### Required action
Keep only the lines from the top of the listing through the one with "profile || 209 nanometers", and reproduce them unaltered.

### Provided information
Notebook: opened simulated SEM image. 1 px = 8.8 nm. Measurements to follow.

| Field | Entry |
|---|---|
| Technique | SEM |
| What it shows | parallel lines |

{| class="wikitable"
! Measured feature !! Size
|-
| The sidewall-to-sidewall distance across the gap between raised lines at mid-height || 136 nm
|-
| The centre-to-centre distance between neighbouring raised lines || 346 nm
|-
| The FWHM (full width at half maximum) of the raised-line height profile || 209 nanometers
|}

### Exercise response
Notebook: opened simulated SEM image. 1 px = 8.8 nm. Measurements to follow.

| Field | Entry |
|---|---|
| Technique | SEM |
| What it shows | parallel lines |

{| class="wikitable"
! Measured feature !! Size
|-
| The sidewall-to-sidewall distance across the gap between raised lines at mid-height || 136 nm
|-
| The centre-to-centre distance between neighbouring raised lines || 346 nm
|-
| The FWHM (full width at half maximum) of the raised-line height profile || 209 nanometers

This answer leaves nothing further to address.